**Assigned task**
For the data below, give again exactly the lines from the one containing "thermal_oxide_etched_nm: thickness taken" through the one containing "P1: etch of", both ends included, and no others.

**Data provided**
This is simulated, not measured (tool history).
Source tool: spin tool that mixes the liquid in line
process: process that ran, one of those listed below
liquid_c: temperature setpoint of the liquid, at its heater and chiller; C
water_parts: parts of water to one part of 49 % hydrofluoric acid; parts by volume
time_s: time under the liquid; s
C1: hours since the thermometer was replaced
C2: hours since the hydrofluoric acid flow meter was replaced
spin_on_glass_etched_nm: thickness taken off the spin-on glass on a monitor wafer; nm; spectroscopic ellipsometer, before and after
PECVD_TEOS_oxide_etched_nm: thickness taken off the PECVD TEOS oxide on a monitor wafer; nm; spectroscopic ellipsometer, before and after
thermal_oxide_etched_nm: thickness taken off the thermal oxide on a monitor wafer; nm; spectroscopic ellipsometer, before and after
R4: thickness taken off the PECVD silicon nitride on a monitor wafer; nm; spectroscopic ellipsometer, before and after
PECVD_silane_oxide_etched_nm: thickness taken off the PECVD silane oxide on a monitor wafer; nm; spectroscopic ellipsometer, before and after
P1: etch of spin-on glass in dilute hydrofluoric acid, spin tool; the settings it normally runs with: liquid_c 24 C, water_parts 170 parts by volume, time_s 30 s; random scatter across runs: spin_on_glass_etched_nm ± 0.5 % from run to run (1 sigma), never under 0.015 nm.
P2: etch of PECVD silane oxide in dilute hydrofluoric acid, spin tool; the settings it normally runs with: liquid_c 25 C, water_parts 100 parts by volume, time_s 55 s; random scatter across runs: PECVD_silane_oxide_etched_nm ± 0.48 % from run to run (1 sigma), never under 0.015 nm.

**Response box**
thermal_oxide_etched_nm: thickness taken off the thermal oxide on a monitor wafer; nm; spectroscopic ellipsometer, before and after
R4: thickness taken off the PECVD silicon nitride on a monitor wafer; nm; spectroscopic ellipsometer, before and after
PECVD_silane_oxide_etched_nm: thickness taken off the PECVD silane oxide on a monitor wafer; nm; spectroscopic ellipsometer, before and after
P1: etch of spin-on glass in dilute hydrofluoric acid, spin tool; the settings it normally runs with: liquid_c 24 C, water_parts 170 parts by volume, time_s 30 s; random scatter across runs: spin_on_glass_etched_nm ± 0.5 % from run to run (1 sigma), never under 0.015 nm.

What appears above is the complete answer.